=== EXTRACTED RECORDS ===
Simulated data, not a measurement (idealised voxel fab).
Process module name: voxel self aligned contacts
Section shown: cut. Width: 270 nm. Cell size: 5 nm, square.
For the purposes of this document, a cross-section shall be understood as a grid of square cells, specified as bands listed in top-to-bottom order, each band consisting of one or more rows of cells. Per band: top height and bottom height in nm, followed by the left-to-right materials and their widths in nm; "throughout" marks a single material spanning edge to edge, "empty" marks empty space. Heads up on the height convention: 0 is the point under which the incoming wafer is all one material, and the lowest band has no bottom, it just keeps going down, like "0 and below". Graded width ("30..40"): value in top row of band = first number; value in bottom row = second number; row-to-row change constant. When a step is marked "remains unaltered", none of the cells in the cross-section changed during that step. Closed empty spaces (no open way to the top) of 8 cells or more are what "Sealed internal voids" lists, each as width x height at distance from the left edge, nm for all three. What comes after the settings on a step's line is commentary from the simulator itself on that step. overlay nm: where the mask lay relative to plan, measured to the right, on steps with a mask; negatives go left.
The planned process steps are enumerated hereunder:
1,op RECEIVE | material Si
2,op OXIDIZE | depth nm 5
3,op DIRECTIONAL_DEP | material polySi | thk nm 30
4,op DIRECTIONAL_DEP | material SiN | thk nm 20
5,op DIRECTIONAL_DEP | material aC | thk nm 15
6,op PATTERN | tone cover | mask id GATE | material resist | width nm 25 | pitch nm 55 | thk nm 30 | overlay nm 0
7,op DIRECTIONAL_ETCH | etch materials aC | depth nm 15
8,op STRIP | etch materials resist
===

**ACTIVITY**
Everything from the first line of the records above through the line containing "Section shown: cut." should be restated word for word; leave out all other lines.

**WRITTEN REPLY**
Simulated data, not a measurement (idealised voxel fab).
Process module name: voxel self aligned contacts
Section shown: cut. Width: 270 nm. Cell size: 5 nm, square.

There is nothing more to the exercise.